Provided data:
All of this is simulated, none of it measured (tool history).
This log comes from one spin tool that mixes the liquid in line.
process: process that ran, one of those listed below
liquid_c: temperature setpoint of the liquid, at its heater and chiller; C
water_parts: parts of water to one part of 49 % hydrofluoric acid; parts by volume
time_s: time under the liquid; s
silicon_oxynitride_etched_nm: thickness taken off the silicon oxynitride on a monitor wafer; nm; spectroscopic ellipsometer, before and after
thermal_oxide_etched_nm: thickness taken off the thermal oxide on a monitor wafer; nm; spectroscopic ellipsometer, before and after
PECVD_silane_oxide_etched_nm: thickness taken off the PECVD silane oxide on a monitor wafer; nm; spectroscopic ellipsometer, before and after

Work order:
The full set of entries must be transcribed exactly.

Worked solution:
All of this is simulated, none of it measured (tool history).
This log comes from one spin tool that mixes the liquid in line.
process: process that ran, one of those listed below
liquid_c: temperature setpoint of the liquid, at its heater and chiller; C
water_parts: parts of water to one part of 49 % hydrofluoric acid; parts by volume
time_s: time under the liquid; s
silicon_oxynitride_etched_nm: thickness taken off the silicon oxynitride on a monitor wafer; nm; spectroscopic ellipsometer, before and after
thermal_oxide_etched_nm: thickness taken off the thermal oxide on a monitor wafer; nm; spectroscopic ellipsometer, before and after
PECVD_silane_oxide_etched_nm: thickness taken off the PECVD silane oxide on a monitor wafer; nm; spectroscopic ellipsometer, before and after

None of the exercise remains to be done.